• **WORK TASK**
Quote exactly and only this range of lines in the data below: the line that holds "S2: parts of" to the line that holds "R1: 49.595 nm", both included.

··· SUPPLIED ENTRIES

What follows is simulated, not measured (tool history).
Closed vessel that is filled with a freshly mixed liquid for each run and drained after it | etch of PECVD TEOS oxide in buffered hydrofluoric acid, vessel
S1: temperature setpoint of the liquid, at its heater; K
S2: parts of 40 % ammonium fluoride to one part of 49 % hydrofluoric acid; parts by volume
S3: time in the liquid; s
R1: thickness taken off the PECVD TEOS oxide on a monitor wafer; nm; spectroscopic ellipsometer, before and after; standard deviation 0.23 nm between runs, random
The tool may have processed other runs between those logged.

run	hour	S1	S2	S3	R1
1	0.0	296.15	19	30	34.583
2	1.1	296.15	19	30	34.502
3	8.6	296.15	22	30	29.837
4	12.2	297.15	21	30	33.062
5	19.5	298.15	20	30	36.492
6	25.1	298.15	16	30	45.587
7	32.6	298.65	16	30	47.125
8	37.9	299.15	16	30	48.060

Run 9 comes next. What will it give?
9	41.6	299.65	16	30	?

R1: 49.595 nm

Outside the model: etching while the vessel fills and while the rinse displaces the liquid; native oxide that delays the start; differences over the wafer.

······

• **EXPECTED ANSWER**
S2: parts of 40 % ammonium fluoride to one part of 49 % hydrofluoric acid; parts by volume
S3: time in the liquid; s
R1: thickness taken off the PECVD TEOS oxide on a monitor wafer; nm; spectroscopic ellipsometer, before and after; standard deviation 0.23 nm between runs, random
The tool may have processed other runs between those logged.

run	hour	S1	S2	S3	R1
1	0.0	296.15	19	30	34.583
2	1.1	296.15	19	30	34.502
3	8.6	296.15	22	30	29.837
4	12.2	297.15	21	30	33.062
5	19.5	298.15	20	30	36.492
6	25.1	298.15	16	30	45.587
7	32.6	298.65	16	30	47.125
8	37.9	299.15	16	30	48.060

Run 9 comes next. What will it give?
9	41.6	299.65	16	30	?

R1: 49.595 nm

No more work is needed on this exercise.